WORK INSTRUCTION:
Your answer must consist solely of the lines from the start of the entries below through the line with "varied across the", unchanged.

DATASET EXTRACT:
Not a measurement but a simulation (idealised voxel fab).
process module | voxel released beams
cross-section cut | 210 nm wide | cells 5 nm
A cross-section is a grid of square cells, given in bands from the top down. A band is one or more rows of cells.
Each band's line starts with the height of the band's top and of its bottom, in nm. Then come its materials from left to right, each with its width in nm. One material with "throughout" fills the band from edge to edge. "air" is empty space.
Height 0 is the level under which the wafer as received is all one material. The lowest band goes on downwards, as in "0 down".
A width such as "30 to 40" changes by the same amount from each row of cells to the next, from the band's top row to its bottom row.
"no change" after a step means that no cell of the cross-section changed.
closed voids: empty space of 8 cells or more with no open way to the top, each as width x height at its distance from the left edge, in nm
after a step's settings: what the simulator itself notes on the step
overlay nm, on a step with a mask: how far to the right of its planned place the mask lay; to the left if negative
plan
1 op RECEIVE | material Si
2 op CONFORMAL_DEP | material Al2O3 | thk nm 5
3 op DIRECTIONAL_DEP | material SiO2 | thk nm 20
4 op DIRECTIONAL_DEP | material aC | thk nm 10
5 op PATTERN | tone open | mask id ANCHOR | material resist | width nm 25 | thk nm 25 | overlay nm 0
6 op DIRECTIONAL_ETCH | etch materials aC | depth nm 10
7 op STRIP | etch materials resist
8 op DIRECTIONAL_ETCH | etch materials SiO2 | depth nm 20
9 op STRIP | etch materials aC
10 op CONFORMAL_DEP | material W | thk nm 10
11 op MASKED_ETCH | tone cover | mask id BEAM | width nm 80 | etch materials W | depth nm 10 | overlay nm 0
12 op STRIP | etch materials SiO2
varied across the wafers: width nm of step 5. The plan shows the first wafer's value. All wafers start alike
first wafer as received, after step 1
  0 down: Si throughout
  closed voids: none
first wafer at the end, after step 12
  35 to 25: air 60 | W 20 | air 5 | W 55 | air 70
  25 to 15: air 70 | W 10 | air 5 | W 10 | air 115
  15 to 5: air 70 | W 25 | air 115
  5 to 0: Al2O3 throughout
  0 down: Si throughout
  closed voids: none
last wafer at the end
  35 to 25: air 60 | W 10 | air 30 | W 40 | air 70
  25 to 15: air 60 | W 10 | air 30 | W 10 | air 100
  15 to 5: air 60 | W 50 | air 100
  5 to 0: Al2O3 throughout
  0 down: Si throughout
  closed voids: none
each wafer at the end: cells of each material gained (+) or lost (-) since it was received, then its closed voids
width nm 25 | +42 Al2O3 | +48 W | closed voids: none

EXPECTED ANSWER:
Not a measurement but a simulation (idealised voxel fab).
process module | voxel released beams
cross-section cut | 210 nm wide | cells 5 nm
A cross-section is a grid of square cells, given in bands from the top down. A band is one or more rows of cells.
Each band's line starts with the height of the band's top and of its bottom, in nm. Then come its materials from left to right, each with its width in nm. One material with "throughout" fills the band from edge to edge. "air" is empty space.
Height 0 is the level under which the wafer as received is all one material. The lowest band goes on downwards, as in "0 down".
A width such as "30 to 40" changes by the same amount from each row of cells to the next, from the band's top row to its bottom row.
"no change" after a step means that no cell of the cross-section changed.
closed voids: empty space of 8 cells or more with no open way to the top, each as width x height at its distance from the left edge, in nm
after a step's settings: what the simulator itself notes on the step
overlay nm, on a step with a mask: how far to the right of its planned place the mask lay; to the left if negative
plan
1 op RECEIVE | material Si
2 op CONFORMAL_DEP | material Al2O3 | thk nm 5
3 op DIRECTIONAL_DEP | material SiO2 | thk nm 20
4 op DIRECTIONAL_DEP | material aC | thk nm 10
5 op PATTERN | tone open | mask id ANCHOR | material resist | width nm 25 | thk nm 25 | overlay nm 0
6 op DIRECTIONAL_ETCH | etch materials aC | depth nm 10
7 op STRIP | etch materials resist
8 op DIRECTIONAL_ETCH | etch materials SiO2 | depth nm 20
9 op STRIP | etch materials aC
10 op CONFORMAL_DEP | material W | thk nm 10
11 op MASKED_ETCH | tone cover | mask id BEAM | width nm 80 | etch materials W | depth nm 10 | overlay nm 0
12 op STRIP | etch materials SiO2
varied across the wafers: width nm of step 5. The plan shows the first wafer's value. All wafers start alike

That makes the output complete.